***** AVAILABLE DATA

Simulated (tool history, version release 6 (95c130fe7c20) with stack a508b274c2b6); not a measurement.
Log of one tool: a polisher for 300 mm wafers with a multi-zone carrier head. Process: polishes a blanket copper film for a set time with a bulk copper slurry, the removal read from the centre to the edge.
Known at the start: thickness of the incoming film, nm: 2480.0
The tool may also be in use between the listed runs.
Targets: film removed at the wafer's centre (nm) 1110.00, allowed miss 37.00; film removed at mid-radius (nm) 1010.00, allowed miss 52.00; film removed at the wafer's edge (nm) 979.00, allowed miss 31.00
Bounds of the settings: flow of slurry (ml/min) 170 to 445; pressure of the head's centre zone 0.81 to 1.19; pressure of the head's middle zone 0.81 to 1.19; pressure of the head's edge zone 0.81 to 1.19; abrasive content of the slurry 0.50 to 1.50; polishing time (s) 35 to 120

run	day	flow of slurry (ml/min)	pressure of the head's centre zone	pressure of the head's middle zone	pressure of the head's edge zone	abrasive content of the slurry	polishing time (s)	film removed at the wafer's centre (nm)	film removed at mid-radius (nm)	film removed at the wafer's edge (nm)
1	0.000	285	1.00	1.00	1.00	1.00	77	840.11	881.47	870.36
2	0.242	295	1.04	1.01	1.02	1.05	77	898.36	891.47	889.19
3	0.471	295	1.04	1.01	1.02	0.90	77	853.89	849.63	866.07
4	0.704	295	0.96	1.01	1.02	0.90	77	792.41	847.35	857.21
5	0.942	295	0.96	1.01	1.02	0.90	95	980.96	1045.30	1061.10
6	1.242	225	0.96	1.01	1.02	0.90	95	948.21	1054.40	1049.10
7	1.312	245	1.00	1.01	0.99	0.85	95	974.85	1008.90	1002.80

**********

## ACTIVITY:
Transcribe the listing above line for line, from the first line to the line containing "Targets: film removed", inclusive, with no other lines.

## ANSWER SECTION:
Simulated (tool history, version release 6 (95c130fe7c20) with stack a508b274c2b6); not a measurement.
Log of one tool: a polisher for 300 mm wafers with a multi-zone carrier head. Process: polishes a blanket copper film for a set time with a bulk copper slurry, the removal read from the centre to the edge.
Known at the start: thickness of the incoming film, nm: 2480.0
The tool may also be in use between the listed runs.
Targets: film removed at the wafer's centre (nm) 1110.00, allowed miss 37.00; film removed at mid-radius (nm) 1010.00, allowed miss 52.00; film removed at the wafer's edge (nm) 979.00, allowed miss 31.00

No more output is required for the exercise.